Copy out exactly the lines from the start of the data to the line containing "(+) following a". Include both.

◇ ◇ ◇
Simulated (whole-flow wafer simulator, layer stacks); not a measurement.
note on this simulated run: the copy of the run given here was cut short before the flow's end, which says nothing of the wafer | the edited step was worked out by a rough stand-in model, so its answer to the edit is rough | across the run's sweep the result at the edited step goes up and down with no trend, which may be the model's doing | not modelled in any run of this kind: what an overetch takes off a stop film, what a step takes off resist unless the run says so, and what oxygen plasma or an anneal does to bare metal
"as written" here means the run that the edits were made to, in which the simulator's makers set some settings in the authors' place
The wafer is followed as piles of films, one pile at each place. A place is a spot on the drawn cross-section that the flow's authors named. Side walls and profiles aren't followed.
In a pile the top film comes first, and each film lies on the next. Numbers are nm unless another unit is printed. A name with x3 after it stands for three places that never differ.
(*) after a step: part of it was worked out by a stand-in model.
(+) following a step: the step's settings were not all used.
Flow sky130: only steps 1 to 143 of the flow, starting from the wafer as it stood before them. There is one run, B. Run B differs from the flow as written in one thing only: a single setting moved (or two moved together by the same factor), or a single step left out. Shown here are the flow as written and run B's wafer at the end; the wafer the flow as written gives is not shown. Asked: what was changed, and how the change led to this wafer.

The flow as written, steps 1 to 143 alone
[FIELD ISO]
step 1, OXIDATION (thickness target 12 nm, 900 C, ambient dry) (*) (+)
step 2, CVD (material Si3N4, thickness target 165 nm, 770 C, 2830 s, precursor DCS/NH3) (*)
◇ ◇ ◇

RESPONSE BOX »
Simulated (whole-flow wafer simulator, layer stacks); not a measurement.
note on this simulated run: the copy of the run given here was cut short before the flow's end, which says nothing of the wafer | the edited step was worked out by a rough stand-in model, so its answer to the edit is rough | across the run's sweep the result at the edited step goes up and down with no trend, which may be the model's doing | not modelled in any run of this kind: what an overetch takes off a stop film, what a step takes off resist unless the run says so, and what oxygen plasma or an anneal does to bare metal
"as written" here means the run that the edits were made to, in which the simulator's makers set some settings in the authors' place
The wafer is followed as piles of films, one pile at each place. A place is a spot on the drawn cross-section that the flow's authors named. Side walls and profiles aren't followed.
In a pile the top film comes first, and each film lies on the next. Numbers are nm unless another unit is printed. A name with x3 after it stands for three places that never differ.
(*) after a step: part of it was worked out by a stand-in model.
(+) following a step: the step's settings were not all used.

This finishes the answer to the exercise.